* Requirement:
Print out all the records, word for word.

-- Data shown follows --

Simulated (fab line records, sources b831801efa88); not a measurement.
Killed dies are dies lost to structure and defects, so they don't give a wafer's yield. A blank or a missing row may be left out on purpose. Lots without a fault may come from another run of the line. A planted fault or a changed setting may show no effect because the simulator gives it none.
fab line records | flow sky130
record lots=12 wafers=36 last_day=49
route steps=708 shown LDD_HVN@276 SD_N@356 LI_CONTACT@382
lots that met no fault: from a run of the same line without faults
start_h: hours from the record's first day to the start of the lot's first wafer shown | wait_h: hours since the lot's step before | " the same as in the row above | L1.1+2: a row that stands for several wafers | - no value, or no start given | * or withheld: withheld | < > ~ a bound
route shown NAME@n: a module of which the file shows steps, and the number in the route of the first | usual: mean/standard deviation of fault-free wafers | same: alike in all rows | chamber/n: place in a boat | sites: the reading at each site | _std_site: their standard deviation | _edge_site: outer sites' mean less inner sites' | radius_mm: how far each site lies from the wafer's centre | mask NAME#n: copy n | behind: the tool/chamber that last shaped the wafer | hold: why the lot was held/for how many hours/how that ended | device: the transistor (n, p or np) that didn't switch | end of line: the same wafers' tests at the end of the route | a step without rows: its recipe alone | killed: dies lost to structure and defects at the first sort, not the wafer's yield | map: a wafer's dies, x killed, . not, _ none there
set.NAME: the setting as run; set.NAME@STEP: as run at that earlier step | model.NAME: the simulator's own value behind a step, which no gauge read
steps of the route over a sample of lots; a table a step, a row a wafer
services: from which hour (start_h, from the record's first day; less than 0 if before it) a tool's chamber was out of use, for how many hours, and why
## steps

-- Data shown concluded --

* Task result:
Simulated (fab line records, sources b831801efa88); not a measurement.
Killed dies are dies lost to structure and defects, so they don't give a wafer's yield. A blank or a missing row may be left out on purpose. Lots without a fault may come from another run of the line. A planted fault or a changed setting may show no effect because the simulator gives it none.
fab line records | flow sky130
record lots=12 wafers=36 last_day=49
route steps=708 shown LDD_HVN@276 SD_N@356 LI_CONTACT@382
lots that met no fault: from a run of the same line without faults
start_h: hours from the record's first day to the start of the lot's first wafer shown | wait_h: hours since the lot's step before | " the same as in the row above | L1.1+2: a row that stands for several wafers | - no value, or no start given | * or withheld: withheld | < > ~ a bound
route shown NAME@n: a module of which the file shows steps, and the number in the route of the first | usual: mean/standard deviation of fault-free wafers | same: alike in all rows | chamber/n: place in a boat | sites: the reading at each site | _std_site: their standard deviation | _edge_site: outer sites' mean less inner sites' | radius_mm: how far each site lies from the wafer's centre | mask NAME#n: copy n | behind: the tool/chamber that last shaped the wafer | hold: why the lot was held/for how many hours/how that ended | device: the transistor (n, p or np) that didn't switch | end of line: the same wafers' tests at the end of the route | a step without rows: its recipe alone | killed: dies lost to structure and defects at the first sort, not the wafer's yield | map: a wafer's dies, x killed, . not, _ none there
set.NAME: the setting as run; set.NAME@STEP: as run at that earlier step | model.NAME: the simulator's own value behind a step, which no gauge read
steps of the route over a sample of lots; a table a step, a row a wafer
services: from which hour (start_h, from the record's first day; less than 0 if before it) a tool's chamber was out of use, for how many hours, and why
## steps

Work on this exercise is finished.